ASSIGNED TASK: Your answer must hold only the lines below from the line containing "Each band's line" through the line containing "before: the cross-section", each reproduced exactly.

INPUT DATA:
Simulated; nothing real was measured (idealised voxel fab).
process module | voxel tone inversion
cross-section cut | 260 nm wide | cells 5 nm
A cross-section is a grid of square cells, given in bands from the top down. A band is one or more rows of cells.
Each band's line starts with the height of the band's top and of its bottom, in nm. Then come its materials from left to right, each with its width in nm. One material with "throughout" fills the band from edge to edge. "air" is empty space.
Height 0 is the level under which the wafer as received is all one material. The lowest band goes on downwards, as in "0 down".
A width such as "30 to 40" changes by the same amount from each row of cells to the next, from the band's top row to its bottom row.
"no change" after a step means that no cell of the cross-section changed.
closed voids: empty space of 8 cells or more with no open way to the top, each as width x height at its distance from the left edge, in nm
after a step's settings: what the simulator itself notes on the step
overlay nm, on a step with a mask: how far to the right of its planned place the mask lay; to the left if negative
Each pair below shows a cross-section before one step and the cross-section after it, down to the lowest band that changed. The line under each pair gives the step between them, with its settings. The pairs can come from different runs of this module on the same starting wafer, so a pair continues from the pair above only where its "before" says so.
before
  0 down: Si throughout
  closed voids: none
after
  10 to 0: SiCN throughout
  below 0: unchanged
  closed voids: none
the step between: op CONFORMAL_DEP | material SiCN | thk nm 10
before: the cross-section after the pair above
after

EXERCISE OUTPUT:
Each band's line starts with the height of the band's top and of its bottom, in nm. Then come its materials from left to right, each with its width in nm. One material with "throughout" fills the band from edge to edge. "air" is empty space.
Height 0 is the level under which the wafer as received is all one material. The lowest band goes on downwards, as in "0 down".
A width such as "30 to 40" changes by the same amount from each row of cells to the next, from the band's top row to its bottom row.
"no change" after a step means that no cell of the cross-section changed.
closed voids: empty space of 8 cells or more with no open way to the top, each as width x height at its distance from the left edge, in nm
after a step's settings: what the simulator itself notes on the step
overlay nm, on a step with a mask: how far to the right of its planned place the mask lay; to the left if negative
Each pair below shows a cross-section before one step and the cross-section after it, down to the lowest band that changed. The line under each pair gives the step between them, with its settings. The pairs can come from different runs of this module on the same starting wafer, so a pair continues from the pair above only where its "before" says so.
before
  0 down: Si throughout
  closed voids: none
after
  10 to 0: SiCN throughout
  below 0: unchanged
  closed voids: none
the step between: op CONFORMAL_DEP | material SiCN | thk nm 10
before: the cross-section after the pair above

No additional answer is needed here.